═════ Given records
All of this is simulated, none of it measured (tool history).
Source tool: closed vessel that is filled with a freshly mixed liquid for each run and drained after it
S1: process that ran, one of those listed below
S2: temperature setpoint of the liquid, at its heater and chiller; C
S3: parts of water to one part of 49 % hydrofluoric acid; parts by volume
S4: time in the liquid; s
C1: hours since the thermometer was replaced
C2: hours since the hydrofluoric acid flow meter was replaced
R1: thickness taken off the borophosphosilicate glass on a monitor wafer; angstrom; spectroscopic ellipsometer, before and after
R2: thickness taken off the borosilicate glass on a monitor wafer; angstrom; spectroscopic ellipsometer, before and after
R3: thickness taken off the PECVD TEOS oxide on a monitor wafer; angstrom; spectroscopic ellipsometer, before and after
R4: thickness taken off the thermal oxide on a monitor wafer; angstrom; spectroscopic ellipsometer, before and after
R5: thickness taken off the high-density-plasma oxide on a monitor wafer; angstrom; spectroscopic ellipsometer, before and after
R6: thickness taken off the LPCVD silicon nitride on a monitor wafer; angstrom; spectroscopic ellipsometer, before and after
══════════

Taking the entries above, write out exactly the lines starting with the line containing "Source tool: closed" and going on through the line containing "R1: thickness taken", both included, and nothing else.

_Answer box_:
Source tool: closed vessel that is filled with a freshly mixed liquid for each run and drained after it
S1: process that ran, one of those listed below
S2: temperature setpoint of the liquid, at its heater and chiller; C
S3: parts of water to one part of 49 % hydrofluoric acid; parts by volume
S4: time in the liquid; s
C1: hours since the thermometer was replaced
C2: hours since the hydrofluoric acid flow meter was replaced
R1: thickness taken off the borophosphosilicate glass on a monitor wafer; angstrom; spectroscopic ellipsometer, before and after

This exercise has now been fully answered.